(Beginning of STORED DATA)
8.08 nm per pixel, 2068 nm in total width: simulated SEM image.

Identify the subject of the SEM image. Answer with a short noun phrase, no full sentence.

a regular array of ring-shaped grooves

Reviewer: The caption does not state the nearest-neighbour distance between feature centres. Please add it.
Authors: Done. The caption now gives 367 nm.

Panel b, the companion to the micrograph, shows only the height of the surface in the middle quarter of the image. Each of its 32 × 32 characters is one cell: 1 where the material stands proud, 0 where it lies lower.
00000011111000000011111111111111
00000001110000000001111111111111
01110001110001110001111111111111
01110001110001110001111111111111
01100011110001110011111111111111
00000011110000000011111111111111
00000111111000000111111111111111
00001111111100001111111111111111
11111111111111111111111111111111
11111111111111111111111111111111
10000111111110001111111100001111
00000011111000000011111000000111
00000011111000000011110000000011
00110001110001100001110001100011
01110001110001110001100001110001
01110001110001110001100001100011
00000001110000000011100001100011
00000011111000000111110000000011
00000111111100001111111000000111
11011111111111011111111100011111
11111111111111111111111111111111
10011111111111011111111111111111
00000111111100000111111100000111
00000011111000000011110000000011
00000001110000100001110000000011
(End of STORED DATA)

● **BRIEF**
From the entries above, give again exactly the lines running from the line with "Panel b, the" to the line with "10011111111111011111111111111111"; include both of those lines.

● **TASK RESULT**
Panel b, the companion to the micrograph, shows only the height of the surface in the middle quarter of the image. Each of its 32 × 32 characters is one cell: 1 where the material stands proud, 0 where it lies lower.
00000011111000000011111111111111
00000001110000000001111111111111
01110001110001110001111111111111
01110001110001110001111111111111
01100011110001110011111111111111
00000011110000000011111111111111
00000111111000000111111111111111
00001111111100001111111111111111
11111111111111111111111111111111
11111111111111111111111111111111
10000111111110001111111100001111
00000011111000000011111000000111
00000011111000000011110000000011
00110001110001100001110001100011
01110001110001110001100001110001
01110001110001110001100001100011
00000001110000000011100001100011
00000011111000000111110000000011
00000111111100001111111000000111
11011111111111011111111100011111
11111111111111111111111111111111
10011111111111011111111111111111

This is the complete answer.